START Exercise data

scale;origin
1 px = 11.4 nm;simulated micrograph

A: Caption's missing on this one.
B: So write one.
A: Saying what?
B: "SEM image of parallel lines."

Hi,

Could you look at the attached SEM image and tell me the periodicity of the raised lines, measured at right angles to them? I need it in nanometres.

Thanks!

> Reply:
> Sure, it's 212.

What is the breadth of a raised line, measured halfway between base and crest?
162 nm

END Exercise data

# [Brief]
Print exactly the lines above from the one with "B: So write one." to the one with "What is the", including both.

# [Worked solution]
B: So write one.
A: Saying what?
B: "SEM image of parallel lines."

Hi,

Could you look at the attached SEM image and tell me the periodicity of the raised lines, measured at right angles to them? I need it in nanometres.

Thanks!

> Reply:
> Sure, it's 212.

What is the breadth of a raised line, measured halfway between base and crest?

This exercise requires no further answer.